» BRIEF: From the first line through the one containing "The width of", restate the listing word for word, and give no other lines.

» DATA UNDER STUDY:
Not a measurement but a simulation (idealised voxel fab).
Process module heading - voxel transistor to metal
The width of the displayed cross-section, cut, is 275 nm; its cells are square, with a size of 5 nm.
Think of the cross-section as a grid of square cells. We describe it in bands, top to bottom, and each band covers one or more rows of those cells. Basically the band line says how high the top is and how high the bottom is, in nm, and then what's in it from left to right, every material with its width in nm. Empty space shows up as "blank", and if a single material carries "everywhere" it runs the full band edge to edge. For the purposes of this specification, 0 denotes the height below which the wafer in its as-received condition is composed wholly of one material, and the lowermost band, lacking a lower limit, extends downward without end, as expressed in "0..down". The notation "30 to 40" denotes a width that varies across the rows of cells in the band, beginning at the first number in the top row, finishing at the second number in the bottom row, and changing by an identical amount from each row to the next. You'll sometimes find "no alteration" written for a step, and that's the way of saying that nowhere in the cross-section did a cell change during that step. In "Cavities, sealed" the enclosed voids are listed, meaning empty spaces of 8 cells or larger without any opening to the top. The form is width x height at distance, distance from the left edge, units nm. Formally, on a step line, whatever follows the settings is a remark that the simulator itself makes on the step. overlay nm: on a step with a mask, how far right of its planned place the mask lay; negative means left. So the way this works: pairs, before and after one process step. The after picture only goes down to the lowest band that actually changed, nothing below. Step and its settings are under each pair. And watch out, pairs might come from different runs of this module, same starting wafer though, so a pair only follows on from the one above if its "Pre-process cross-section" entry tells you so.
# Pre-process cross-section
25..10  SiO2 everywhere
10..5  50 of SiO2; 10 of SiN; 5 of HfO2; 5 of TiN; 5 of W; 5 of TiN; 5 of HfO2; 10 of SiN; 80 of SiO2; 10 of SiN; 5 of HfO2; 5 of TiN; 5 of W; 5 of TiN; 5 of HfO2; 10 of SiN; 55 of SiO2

» WRITTEN ANSWER:
Not a measurement but a simulation (idealised voxel fab).
Process module heading - voxel transistor to metal
The width of the displayed cross-section, cut, is 275 nm; its cells are square, with a size of 5 nm.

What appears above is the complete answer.